── SUPPLIED MATERIAL ──
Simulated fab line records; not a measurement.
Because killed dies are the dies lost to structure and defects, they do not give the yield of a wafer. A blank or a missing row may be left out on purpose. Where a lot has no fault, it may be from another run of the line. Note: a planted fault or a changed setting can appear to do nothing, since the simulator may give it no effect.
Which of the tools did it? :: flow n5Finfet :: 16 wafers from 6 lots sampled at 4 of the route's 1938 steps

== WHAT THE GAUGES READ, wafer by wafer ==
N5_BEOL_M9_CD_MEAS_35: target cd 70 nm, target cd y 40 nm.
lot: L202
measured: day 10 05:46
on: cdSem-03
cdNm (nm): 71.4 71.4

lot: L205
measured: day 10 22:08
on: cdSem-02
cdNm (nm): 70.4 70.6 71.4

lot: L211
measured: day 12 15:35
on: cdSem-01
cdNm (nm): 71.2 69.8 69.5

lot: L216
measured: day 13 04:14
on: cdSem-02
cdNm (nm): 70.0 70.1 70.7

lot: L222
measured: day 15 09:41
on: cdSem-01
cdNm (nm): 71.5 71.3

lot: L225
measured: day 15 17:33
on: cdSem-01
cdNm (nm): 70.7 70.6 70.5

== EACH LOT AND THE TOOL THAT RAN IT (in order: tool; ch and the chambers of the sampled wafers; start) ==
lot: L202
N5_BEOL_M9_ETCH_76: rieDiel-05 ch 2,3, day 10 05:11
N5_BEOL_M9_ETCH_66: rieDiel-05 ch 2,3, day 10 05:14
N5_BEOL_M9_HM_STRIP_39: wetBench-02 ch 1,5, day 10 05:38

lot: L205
───

→ **REQUIRED ACTION**
Nothing but an exact copy of the lines from the first one above through the line holding "measured: day 12 15:35" should be returned.

→ **WRITTEN SOLUTION**
Simulated fab line records; not a measurement.
Because killed dies are the dies lost to structure and defects, they do not give the yield of a wafer. A blank or a missing row may be left out on purpose. Where a lot has no fault, it may be from another run of the line. Note: a planted fault or a changed setting can appear to do nothing, since the simulator may give it no effect.
Which of the tools did it? :: flow n5Finfet :: 16 wafers from 6 lots sampled at 4 of the route's 1938 steps

== WHAT THE GAUGES READ, wafer by wafer ==
N5_BEOL_M9_CD_MEAS_35: target cd 70 nm, target cd y 40 nm.
lot: L202
measured: day 10 05:46
on: cdSem-03
cdNm (nm): 71.4 71.4

lot: L205
measured: day 10 22:08
on: cdSem-02
cdNm (nm): 70.4 70.6 71.4

lot: L211
measured: day 12 15:35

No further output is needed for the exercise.